-- Activity --
Output exactly the first line of the listing and each line after it, through the line that contains "the authors' place"; add nothing else.

•••••
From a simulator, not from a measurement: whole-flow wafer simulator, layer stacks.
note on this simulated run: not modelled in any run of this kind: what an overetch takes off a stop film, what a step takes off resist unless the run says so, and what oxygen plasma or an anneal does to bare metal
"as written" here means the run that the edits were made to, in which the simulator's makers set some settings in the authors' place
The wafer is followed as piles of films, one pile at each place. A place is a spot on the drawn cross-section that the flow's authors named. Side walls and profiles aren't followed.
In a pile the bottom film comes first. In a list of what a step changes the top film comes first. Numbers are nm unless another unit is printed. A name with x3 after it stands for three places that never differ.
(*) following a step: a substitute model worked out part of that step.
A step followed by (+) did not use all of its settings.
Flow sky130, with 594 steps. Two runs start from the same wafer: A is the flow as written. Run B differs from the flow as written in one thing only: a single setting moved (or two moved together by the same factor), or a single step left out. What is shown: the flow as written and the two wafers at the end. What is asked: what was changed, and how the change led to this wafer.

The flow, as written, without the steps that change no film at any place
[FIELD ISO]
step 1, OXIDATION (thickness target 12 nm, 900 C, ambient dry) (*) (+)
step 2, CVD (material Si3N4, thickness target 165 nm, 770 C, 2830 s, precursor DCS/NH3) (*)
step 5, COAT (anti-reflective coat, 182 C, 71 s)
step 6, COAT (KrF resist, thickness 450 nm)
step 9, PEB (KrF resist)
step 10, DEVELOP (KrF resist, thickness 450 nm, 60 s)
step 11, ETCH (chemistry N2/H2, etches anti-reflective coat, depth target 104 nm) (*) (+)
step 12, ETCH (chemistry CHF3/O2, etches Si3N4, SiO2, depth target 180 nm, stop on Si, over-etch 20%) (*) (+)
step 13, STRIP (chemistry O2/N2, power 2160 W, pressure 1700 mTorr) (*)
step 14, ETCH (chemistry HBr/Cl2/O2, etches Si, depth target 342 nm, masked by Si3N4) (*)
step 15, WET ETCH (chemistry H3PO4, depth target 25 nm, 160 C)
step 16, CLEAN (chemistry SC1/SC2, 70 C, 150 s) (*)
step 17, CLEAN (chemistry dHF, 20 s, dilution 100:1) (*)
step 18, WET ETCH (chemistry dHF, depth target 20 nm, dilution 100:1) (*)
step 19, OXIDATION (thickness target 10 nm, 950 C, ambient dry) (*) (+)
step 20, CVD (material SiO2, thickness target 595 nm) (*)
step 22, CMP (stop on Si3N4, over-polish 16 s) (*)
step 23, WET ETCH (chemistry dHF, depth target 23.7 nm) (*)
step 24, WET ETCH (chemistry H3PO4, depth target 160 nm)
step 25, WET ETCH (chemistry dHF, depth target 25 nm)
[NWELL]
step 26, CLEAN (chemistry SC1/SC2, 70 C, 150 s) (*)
•••••

-- Written solution --
From a simulator, not from a measurement: whole-flow wafer simulator, layer stacks.
note on this simulated run: not modelled in any run of this kind: what an overetch takes off a stop film, what a step takes off resist unless the run says so, and what oxygen plasma or an anneal does to bare metal
"as written" here means the run that the edits were made to, in which the simulator's makers set some settings in the authors' place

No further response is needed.